» **Assigned task**
Print every line of the listing exactly, please.

::: Provided data

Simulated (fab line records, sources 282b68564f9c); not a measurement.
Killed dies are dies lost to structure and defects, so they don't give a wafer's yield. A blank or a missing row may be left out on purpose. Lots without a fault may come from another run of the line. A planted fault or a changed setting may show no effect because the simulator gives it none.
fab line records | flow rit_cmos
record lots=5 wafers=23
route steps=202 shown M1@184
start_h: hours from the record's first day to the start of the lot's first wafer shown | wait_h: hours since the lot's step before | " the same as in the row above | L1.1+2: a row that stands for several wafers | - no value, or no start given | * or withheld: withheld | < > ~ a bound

::::::

» **Task solution**
Simulated (fab line records, sources 282b68564f9c); not a measurement.
Killed dies are dies lost to structure and defects, so they don't give a wafer's yield. A blank or a missing row may be left out on purpose. Lots without a fault may come from another run of the line. A planted fault or a changed setting may show no effect because the simulator gives it none.
fab line records | flow rit_cmos
record lots=5 wafers=23
route steps=202 shown M1@184
start_h: hours from the record's first day to the start of the lot's first wafer shown | wait_h: hours since the lot's step before | " the same as in the row above | L1.1+2: a row that stands for several wafers | - no value, or no start given | * or withheld: withheld | < > ~ a bound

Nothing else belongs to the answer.